== Segment start ==

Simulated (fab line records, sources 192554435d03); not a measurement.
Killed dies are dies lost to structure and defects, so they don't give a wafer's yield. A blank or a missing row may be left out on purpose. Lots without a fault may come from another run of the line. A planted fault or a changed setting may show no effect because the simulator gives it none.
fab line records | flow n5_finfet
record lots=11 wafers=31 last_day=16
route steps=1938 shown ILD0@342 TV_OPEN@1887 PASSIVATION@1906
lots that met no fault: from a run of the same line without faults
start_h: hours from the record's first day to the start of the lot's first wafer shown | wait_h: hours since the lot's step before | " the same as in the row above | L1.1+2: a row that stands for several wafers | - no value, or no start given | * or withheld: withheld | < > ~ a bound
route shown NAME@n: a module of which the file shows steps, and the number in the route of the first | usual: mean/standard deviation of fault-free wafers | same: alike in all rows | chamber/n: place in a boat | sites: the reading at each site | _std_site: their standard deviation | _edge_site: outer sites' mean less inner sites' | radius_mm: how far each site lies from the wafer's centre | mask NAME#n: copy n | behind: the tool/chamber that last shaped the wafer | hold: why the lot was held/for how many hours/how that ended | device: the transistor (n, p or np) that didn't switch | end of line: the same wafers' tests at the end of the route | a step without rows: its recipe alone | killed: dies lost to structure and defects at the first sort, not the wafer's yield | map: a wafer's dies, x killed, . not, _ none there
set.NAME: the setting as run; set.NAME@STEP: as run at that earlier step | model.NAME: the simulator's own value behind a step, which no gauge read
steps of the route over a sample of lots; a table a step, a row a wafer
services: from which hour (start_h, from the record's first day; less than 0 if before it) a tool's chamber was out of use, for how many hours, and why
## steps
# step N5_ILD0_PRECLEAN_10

== Segment end ==

→ **REQUIREMENT**:
Output should match, line for line, the stretch of the material above from the line holding "record lots=11 wafers=31 last_day=16" through the line holding "lots that met".

→ **REPLY**:
record lots=11 wafers=31 last_day=16
route steps=1938 shown ILD0@342 TV_OPEN@1887 PASSIVATION@1906
lots that met no fault: from a run of the same line without faults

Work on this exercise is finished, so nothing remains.